[Provided records Boundary: Start]
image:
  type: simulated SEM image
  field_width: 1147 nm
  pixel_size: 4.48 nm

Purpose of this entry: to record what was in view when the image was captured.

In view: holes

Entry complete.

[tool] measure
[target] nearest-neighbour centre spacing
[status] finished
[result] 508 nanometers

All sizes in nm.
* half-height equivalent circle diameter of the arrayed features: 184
[Provided records Boundary: End]

» Assigned task: Include the first line, the line containing "All sizes in nm.", and every line between them, copied exactly from the material above; output no other line.

» Answer space:
image:
  type: simulated SEM image
  field_width: 1147 nm
  pixel_size: 4.48 nm

Purpose of this entry: to record what was in view when the image was captured.

In view: holes

Entry complete.

[tool] measure
[target] nearest-neighbour centre spacing
[status] finished
[result] 508 nanometers

All sizes in nm.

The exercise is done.